● **Listed entries**
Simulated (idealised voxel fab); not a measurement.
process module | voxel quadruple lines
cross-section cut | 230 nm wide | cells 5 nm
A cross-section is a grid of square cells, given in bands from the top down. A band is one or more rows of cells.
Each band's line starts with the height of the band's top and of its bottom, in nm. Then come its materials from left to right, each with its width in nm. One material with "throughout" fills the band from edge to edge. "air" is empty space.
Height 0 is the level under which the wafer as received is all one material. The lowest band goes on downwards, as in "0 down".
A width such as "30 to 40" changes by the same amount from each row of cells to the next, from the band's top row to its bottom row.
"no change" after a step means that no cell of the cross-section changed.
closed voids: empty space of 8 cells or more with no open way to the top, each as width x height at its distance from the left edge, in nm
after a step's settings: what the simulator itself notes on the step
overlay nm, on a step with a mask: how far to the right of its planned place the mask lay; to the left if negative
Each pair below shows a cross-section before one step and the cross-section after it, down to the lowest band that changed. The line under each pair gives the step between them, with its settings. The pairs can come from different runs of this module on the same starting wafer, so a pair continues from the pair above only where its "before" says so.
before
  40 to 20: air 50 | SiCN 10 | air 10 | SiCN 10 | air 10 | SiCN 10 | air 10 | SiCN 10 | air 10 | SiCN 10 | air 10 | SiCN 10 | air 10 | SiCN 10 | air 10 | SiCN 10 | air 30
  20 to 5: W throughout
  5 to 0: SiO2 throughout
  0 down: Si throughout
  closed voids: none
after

● **Action item**
Write the material out once more, exactly.

● **Response box**
Simulated (idealised voxel fab); not a measurement.
process module | voxel quadruple lines
cross-section cut | 230 nm wide | cells 5 nm
A cross-section is a grid of square cells, given in bands from the top down. A band is one or more rows of cells.
Each band's line starts with the height of the band's top and of its bottom, in nm. Then come its materials from left to right, each with its width in nm. One material with "throughout" fills the band from edge to edge. "air" is empty space.
Height 0 is the level under which the wafer as received is all one material. The lowest band goes on downwards, as in "0 down".
A width such as "30 to 40" changes by the same amount from each row of cells to the next, from the band's top row to its bottom row.
"no change" after a step means that no cell of the cross-section changed.
closed voids: empty space of 8 cells or more with no open way to the top, each as width x height at its distance from the left edge, in nm
after a step's settings: what the simulator itself notes on the step
overlay nm, on a step with a mask: how far to the right of its planned place the mask lay; to the left if negative
Each pair below shows a cross-section before one step and the cross-section after it, down to the lowest band that changed. The line under each pair gives the step between them, with its settings. The pairs can come from different runs of this module on the same starting wafer, so a pair continues from the pair above only where its "before" says so.
before
  40 to 20: air 50 | SiCN 10 | air 10 | SiCN 10 | air 10 | SiCN 10 | air 10 | SiCN 10 | air 10 | SiCN 10 | air 10 | SiCN 10 | air 10 | SiCN 10 | air 10 | SiCN 10 | air 30
  20 to 5: W throughout
  5 to 0: SiO2 throughout
  0 down: Si throughout
  closed voids: none
after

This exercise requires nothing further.